> **WORK INSTRUCTION**
Repeat the records below exactly, beginning at the first line and finishing with the line that contains "The two part".

(Beginning of DATA FOR ANALYSIS)
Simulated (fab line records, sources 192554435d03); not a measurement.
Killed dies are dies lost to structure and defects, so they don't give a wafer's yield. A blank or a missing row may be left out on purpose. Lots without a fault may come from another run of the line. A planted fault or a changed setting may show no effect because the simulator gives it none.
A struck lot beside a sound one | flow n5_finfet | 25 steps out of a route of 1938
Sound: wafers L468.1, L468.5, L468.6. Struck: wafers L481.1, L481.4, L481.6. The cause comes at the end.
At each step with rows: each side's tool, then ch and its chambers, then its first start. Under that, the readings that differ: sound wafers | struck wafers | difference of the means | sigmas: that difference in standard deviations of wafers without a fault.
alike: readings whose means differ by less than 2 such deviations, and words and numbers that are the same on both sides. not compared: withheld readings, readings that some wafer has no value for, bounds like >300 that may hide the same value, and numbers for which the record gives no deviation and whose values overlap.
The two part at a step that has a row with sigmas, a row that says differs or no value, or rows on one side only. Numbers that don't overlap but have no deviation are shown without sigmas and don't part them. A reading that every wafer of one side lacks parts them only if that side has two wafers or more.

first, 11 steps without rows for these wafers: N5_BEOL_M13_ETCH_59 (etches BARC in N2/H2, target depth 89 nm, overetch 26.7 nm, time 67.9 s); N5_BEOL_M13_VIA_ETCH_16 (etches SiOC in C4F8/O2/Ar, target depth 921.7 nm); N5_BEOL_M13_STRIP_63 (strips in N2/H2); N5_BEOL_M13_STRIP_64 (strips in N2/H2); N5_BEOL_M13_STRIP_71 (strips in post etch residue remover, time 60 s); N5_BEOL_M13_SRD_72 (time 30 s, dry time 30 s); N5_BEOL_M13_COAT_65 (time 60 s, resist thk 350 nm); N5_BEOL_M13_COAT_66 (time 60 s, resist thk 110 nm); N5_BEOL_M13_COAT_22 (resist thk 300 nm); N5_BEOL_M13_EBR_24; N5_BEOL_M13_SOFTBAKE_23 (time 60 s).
(End of DATA FOR ANALYSIS)

> **EXERCISE RESPONSE**
Simulated (fab line records, sources 192554435d03); not a measurement.
Killed dies are dies lost to structure and defects, so they don't give a wafer's yield. A blank or a missing row may be left out on purpose. Lots without a fault may come from another run of the line. A planted fault or a changed setting may show no effect because the simulator gives it none.
A struck lot beside a sound one | flow n5_finfet | 25 steps out of a route of 1938
Sound: wafers L468.1, L468.5, L468.6. Struck: wafers L481.1, L481.4, L481.6. The cause comes at the end.
At each step with rows: each side's tool, then ch and its chambers, then its first start. Under that, the readings that differ: sound wafers | struck wafers | difference of the means | sigmas: that difference in standard deviations of wafers without a fault.
alike: readings whose means differ by less than 2 such deviations, and words and numbers that are the same on both sides. not compared: withheld readings, readings that some wafer has no value for, bounds like >300 that may hide the same value, and numbers for which the record gives no deviation and whose values overlap.
The two part at a step that has a row with sigmas, a row that says differs or no value, or rows on one side only. Numbers that don't overlap but have no deviation are shown without sigmas and don't part them. A reading that every wafer of one side lacks parts them only if that side has two wafers or more.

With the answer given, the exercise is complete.